In the reply, include exactly the lines of the entries below from the first to the line with "Shown is cross-section", that line included.

Start of Record extracts
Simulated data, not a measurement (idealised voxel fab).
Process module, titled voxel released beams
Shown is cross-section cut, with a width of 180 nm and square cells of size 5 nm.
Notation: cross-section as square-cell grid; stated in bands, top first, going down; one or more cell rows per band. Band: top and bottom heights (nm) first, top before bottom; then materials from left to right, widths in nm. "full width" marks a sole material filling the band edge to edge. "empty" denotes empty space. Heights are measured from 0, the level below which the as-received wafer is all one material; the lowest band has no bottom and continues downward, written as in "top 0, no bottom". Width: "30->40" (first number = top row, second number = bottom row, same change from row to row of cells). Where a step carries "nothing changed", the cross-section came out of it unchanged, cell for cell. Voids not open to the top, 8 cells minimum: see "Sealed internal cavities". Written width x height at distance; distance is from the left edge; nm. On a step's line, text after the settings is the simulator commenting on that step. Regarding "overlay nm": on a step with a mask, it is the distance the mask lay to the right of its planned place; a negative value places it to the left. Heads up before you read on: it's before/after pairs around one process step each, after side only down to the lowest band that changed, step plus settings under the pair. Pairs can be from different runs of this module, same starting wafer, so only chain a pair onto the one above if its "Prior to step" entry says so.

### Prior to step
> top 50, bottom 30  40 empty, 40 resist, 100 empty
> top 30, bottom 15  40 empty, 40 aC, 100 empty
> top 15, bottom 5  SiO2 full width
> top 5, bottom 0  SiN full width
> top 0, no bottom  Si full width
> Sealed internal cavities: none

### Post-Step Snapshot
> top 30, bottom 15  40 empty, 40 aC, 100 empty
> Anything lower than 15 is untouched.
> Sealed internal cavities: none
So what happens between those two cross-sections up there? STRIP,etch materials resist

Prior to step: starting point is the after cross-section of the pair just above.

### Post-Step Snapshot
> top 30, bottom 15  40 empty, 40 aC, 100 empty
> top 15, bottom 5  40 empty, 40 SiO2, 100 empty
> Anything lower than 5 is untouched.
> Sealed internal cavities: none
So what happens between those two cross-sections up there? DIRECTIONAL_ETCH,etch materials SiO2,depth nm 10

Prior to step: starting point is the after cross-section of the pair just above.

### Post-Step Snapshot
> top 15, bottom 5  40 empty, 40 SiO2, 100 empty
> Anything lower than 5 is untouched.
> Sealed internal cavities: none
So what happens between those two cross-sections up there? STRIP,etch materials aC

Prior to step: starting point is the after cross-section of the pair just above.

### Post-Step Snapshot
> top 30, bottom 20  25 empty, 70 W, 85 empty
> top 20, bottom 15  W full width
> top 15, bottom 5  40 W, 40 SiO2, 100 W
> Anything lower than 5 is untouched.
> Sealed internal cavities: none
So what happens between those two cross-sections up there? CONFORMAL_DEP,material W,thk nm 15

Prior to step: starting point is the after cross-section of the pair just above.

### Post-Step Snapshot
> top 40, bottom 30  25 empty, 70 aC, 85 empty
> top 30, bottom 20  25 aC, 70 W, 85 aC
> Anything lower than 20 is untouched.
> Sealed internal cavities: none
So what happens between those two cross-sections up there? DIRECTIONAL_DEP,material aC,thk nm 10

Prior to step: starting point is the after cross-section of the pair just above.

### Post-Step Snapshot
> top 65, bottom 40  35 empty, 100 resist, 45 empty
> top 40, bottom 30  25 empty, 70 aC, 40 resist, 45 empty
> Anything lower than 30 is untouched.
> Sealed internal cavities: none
End of Record extracts

▸ **Reply**:
Simulated data, not a measurement (idealised voxel fab).
Process module, titled voxel released beams
Shown is cross-section cut, with a width of 180 nm and square cells of size 5 nm.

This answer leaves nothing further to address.